Data records ::
· · · · · · ·
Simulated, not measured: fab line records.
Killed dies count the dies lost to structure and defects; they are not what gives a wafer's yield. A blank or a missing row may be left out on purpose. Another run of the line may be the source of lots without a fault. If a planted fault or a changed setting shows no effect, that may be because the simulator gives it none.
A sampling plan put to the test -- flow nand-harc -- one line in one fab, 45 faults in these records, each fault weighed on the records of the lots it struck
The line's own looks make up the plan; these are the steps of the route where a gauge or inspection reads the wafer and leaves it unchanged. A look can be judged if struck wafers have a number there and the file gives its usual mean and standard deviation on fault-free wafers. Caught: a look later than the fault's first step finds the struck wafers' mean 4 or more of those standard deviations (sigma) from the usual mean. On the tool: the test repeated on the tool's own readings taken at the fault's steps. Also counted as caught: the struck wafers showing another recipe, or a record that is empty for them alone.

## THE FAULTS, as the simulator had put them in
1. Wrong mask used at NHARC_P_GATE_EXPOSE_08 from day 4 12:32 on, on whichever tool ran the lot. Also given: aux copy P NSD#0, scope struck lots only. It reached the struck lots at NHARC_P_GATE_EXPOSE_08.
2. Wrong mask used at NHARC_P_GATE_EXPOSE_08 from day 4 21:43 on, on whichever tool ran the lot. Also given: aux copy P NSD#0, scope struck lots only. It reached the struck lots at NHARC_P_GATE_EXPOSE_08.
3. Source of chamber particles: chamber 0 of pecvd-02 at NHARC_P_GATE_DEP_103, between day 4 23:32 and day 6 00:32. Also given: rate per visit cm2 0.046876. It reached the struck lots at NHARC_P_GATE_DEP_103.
· · · · · · ·

Assigned task ::
Please copy, exactly as written, every line in the listing above from the line with "The line's own" up to and including the line with "2. Wrong mask".

Your solution ::
The line's own looks make up the plan; these are the steps of the route where a gauge or inspection reads the wafer and leaves it unchanged. A look can be judged if struck wafers have a number there and the file gives its usual mean and standard deviation on fault-free wafers. Caught: a look later than the fault's first step finds the struck wafers' mean 4 or more of those standard deviations (sigma) from the usual mean. On the tool: the test repeated on the tool's own readings taken at the fault's steps. Also counted as caught: the struck wafers showing another recipe, or a record that is empty for them alone.

## THE FAULTS, as the simulator had put them in
1. Wrong mask used at NHARC_P_GATE_EXPOSE_08 from day 4 12:32 on, on whichever tool ran the lot. Also given: aux copy P NSD#0, scope struck lots only. It reached the struck lots at NHARC_P_GATE_EXPOSE_08.
2. Wrong mask used at NHARC_P_GATE_EXPOSE_08 from day 4 21:43 on, on whichever tool ran the lot. Also given: aux copy P NSD#0, scope struck lots only. It reached the struck lots at NHARC_P_GATE_EXPOSE_08.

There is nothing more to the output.